Work task>
Retype all of the data without changing a single word.

···

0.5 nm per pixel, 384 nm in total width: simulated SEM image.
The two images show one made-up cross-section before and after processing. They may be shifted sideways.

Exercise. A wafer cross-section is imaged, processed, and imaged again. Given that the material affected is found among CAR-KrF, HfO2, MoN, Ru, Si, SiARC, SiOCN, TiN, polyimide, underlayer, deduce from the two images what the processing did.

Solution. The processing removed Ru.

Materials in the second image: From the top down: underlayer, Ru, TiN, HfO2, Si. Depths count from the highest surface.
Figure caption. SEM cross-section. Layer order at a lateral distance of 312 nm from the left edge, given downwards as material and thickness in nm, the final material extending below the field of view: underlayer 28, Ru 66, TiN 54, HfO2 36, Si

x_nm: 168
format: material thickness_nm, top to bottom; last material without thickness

···

Answer box>
0.5 nm per pixel, 384 nm in total width: simulated SEM image.
The two images show one made-up cross-section before and after processing. They may be shifted sideways.

Exercise. A wafer cross-section is imaged, processed, and imaged again. Given that the material affected is found among CAR-KrF, HfO2, MoN, Ru, Si, SiARC, SiOCN, TiN, polyimide, underlayer, deduce from the two images what the processing did.

Solution. The processing removed Ru.

Materials in the second image: From the top down: underlayer, Ru, TiN, HfO2, Si. Depths count from the highest surface.
Figure caption. SEM cross-section. Layer order at a lateral distance of 312 nm from the left edge, given downwards as material and thickness in nm, the final material extending below the field of view: underlayer 28, Ru 66, TiN 54, HfO2 36, Si

x_nm: 168
format: material thickness_nm, top to bottom; last material without thickness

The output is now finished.